### Work task
Beginning with the first line, transcribe the entries below exactly through the line containing "route steps=708 shown", inclusive.

### Data supplied
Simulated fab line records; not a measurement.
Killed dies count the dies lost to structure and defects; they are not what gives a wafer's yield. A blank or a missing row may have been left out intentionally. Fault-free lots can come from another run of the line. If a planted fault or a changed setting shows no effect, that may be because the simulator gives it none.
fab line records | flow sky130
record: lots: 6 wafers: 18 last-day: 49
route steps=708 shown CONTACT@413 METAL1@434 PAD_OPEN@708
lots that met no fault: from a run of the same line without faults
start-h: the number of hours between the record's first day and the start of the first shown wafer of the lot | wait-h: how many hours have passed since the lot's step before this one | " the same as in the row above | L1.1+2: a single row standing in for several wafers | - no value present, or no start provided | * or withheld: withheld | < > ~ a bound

### Task result
Simulated fab line records; not a measurement.
Killed dies count the dies lost to structure and defects; they are not what gives a wafer's yield. A blank or a missing row may have been left out intentionally. Fault-free lots can come from another run of the line. If a planted fault or a changed setting shows no effect, that may be because the simulator gives it none.
fab line records | flow sky130
record: lots: 6 wafers: 18 last-day: 49
route steps=708 shown CONTACT@413 METAL1@434 PAD_OPEN@708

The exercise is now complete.